**Task item**
Your task is to retype all of the records below with complete accuracy.

**Records shown**
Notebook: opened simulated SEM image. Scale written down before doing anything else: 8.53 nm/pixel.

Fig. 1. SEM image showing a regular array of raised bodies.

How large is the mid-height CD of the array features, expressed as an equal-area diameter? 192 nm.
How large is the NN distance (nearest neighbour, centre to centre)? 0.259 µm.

**Written answer**
Notebook: opened simulated SEM image. Scale written down before doing anything else: 8.53 nm/pixel.

Fig. 1. SEM image showing a regular array of raised bodies.

How large is the mid-height CD of the array features, expressed as an equal-area diameter? 192 nm.
How large is the NN distance (nearest neighbour, centre to centre)? 0.259 µm.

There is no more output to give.